Task item: Each of the records that follow needs an exact reproduction.

Data records:
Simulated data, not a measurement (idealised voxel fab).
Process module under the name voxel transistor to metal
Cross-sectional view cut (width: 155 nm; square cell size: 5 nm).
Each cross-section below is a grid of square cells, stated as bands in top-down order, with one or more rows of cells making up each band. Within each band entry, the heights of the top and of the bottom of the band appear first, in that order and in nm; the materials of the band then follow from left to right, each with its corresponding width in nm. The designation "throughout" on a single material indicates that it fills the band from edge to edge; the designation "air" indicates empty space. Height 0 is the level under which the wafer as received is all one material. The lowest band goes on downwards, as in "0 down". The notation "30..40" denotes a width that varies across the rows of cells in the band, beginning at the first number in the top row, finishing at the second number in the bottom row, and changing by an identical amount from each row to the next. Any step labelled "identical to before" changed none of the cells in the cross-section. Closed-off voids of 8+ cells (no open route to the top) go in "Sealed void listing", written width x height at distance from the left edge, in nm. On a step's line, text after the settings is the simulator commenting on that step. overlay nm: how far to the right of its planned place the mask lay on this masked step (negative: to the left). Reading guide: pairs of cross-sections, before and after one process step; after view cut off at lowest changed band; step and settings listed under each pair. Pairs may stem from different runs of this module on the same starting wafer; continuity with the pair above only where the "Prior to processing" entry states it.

Result:
Simulated data, not a measurement (idealised voxel fab).
Process module under the name voxel transistor to metal
Cross-sectional view cut (width: 155 nm; square cell size: 5 nm).
Each cross-section below is a grid of square cells, stated as bands in top-down order, with one or more rows of cells making up each band. Within each band entry, the heights of the top and of the bottom of the band appear first, in that order and in nm; the materials of the band then follow from left to right, each with its corresponding width in nm. The designation "throughout" on a single material indicates that it fills the band from edge to edge; the designation "air" indicates empty space. Height 0 is the level under which the wafer as received is all one material. The lowest band goes on downwards, as in "0 down". The notation "30..40" denotes a width that varies across the rows of cells in the band, beginning at the first number in the top row, finishing at the second number in the bottom row, and changing by an identical amount from each row to the next. Any step labelled "identical to before" changed none of the cells in the cross-section. Closed-off voids of 8+ cells (no open route to the top) go in "Sealed void listing", written width x height at distance from the left edge, in nm. On a step's line, text after the settings is the simulator commenting on that step. overlay nm: how far to the right of its planned place the mask lay on this masked step (negative: to the left). Reading guide: pairs of cross-sections, before and after one process step; after view cut off at lowest changed band; step and settings listed under each pair. Pairs may stem from different runs of this module on the same starting wafer; continuity with the pair above only where the "Prior to processing" entry states it.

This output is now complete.